WORK ITEM — Include in the output exactly the lines from the opening of the data through the line containing "Log of one tool: ozone-water", and nothing more.

##########

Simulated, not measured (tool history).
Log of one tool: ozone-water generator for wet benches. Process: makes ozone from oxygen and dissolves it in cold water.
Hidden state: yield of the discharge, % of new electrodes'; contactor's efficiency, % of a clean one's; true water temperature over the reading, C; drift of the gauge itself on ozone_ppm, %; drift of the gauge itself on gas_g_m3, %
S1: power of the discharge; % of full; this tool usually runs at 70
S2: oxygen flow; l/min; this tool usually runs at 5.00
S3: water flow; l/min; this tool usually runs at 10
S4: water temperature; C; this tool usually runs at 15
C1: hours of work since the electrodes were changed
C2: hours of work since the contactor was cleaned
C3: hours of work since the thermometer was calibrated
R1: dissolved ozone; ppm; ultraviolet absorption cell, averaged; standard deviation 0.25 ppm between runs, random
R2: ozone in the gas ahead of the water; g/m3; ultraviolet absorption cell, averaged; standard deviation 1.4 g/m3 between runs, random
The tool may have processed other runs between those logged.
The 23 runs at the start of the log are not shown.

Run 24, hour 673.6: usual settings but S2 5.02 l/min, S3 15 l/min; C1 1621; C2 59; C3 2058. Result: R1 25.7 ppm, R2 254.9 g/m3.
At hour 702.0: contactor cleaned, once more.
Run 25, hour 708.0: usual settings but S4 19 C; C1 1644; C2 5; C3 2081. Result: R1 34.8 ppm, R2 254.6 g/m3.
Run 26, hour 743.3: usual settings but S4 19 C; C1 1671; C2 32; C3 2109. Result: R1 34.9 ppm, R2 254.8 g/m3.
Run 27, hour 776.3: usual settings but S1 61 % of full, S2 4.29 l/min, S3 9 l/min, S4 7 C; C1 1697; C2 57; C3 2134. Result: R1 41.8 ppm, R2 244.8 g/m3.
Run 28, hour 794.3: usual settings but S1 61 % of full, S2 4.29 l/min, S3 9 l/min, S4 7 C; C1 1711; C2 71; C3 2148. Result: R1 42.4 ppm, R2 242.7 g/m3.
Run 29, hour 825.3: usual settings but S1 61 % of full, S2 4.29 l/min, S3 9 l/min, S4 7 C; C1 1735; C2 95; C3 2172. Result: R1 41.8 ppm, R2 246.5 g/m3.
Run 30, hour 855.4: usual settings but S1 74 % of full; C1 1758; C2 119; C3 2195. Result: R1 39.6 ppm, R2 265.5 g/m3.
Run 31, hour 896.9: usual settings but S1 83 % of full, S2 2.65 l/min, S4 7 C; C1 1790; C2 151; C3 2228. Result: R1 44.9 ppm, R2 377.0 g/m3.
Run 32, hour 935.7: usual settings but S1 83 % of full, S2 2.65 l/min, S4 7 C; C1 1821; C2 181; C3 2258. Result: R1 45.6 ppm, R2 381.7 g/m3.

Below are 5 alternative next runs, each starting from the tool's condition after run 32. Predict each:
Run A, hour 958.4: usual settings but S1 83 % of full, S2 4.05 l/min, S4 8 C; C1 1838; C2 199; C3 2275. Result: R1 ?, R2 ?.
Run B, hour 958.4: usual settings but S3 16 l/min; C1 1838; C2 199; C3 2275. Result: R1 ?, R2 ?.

##########

WRITTEN RESPONSE —
Simulated, not measured (tool history).
Log of one tool: ozone-water generator for wet benches. Process: makes ozone from oxygen and dissolves it in cold water.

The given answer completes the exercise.